:: REQUIREMENT ::
The whole set of entries is to be restated word for word.

:: ENTRIES SUPPLIED ::
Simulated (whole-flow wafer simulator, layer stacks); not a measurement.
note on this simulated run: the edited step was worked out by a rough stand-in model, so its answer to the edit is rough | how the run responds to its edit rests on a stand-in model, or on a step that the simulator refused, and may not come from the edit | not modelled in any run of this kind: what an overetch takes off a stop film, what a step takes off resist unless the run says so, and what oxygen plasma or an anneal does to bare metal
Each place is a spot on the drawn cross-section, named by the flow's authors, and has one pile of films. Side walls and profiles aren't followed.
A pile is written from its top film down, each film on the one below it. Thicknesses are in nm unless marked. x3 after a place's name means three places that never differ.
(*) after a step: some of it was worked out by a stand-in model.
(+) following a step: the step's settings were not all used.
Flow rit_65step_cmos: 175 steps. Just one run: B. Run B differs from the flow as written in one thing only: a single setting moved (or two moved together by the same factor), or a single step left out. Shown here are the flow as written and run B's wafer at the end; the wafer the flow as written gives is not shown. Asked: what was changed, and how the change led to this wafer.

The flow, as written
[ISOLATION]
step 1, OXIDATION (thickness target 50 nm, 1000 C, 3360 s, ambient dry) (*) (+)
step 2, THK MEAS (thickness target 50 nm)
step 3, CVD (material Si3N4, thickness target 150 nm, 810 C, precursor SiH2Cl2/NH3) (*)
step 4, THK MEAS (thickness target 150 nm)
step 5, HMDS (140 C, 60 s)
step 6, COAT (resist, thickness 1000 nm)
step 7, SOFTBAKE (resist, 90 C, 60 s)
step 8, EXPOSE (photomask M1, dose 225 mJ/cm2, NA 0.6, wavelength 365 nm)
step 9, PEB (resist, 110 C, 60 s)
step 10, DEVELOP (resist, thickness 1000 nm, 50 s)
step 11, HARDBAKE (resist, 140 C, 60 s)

:: RESULT ::
Simulated (whole-flow wafer simulator, layer stacks); not a measurement.
note on this simulated run: the edited step was worked out by a rough stand-in model, so its answer to the edit is rough | how the run responds to its edit rests on a stand-in model, or on a step that the simulator refused, and may not come from the edit | not modelled in any run of this kind: what an overetch takes off a stop film, what a step takes off resist unless the run says so, and what oxygen plasma or an anneal does to bare metal
Each place is a spot on the drawn cross-section, named by the flow's authors, and has one pile of films. Side walls and profiles aren't followed.
A pile is written from its top film down, each film on the one below it. Thicknesses are in nm unless marked. x3 after a place's name means three places that never differ.
(*) after a step: some of it was worked out by a stand-in model.
(+) following a step: the step's settings were not all used.
Flow rit_65step_cmos: 175 steps. Just one run: B. Run B differs from the flow as written in one thing only: a single setting moved (or two moved together by the same factor), or a single step left out. Shown here are the flow as written and run B's wafer at the end; the wafer the flow as written gives is not shown. Asked: what was changed, and how the change led to this wafer.

The flow, as written
[ISOLATION]
step 1, OXIDATION (thickness target 50 nm, 1000 C, 3360 s, ambient dry) (*) (+)
step 2, THK MEAS (thickness target 50 nm)
step 3, CVD (material Si3N4, thickness target 150 nm, 810 C, precursor SiH2Cl2/NH3) (*)
step 4, THK MEAS (thickness target 150 nm)
step 5, HMDS (140 C, 60 s)
step 6, COAT (resist, thickness 1000 nm)
step 7, SOFTBAKE (resist, 90 C, 60 s)
step 8, EXPOSE (photomask M1, dose 225 mJ/cm2, NA 0.6, wavelength 365 nm)
step 9, PEB (resist, 110 C, 60 s)
step 10, DEVELOP (resist, thickness 1000 nm, 50 s)
step 11, HARDBAKE (resist, 140 C, 60 s)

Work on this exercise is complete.